=== Assignment ===
The entire listing below must be written out word for word.

• • • • •
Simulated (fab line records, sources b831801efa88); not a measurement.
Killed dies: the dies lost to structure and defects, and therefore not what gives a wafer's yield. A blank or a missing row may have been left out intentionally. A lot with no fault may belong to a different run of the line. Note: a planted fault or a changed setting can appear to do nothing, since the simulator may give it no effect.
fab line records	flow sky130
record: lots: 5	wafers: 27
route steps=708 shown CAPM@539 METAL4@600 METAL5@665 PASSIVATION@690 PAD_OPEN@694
• • • • •

=== Problem solution ===
Simulated (fab line records, sources b831801efa88); not a measurement.
Killed dies: the dies lost to structure and defects, and therefore not what gives a wafer's yield. A blank or a missing row may have been left out intentionally. A lot with no fault may belong to a different run of the line. Note: a planted fault or a changed setting can appear to do nothing, since the simulator may give it no effect.
fab line records	flow sky130
record: lots: 5	wafers: 27
route steps=708 shown CAPM@539 METAL4@600 METAL5@665 PASSIVATION@690 PAD_OPEN@694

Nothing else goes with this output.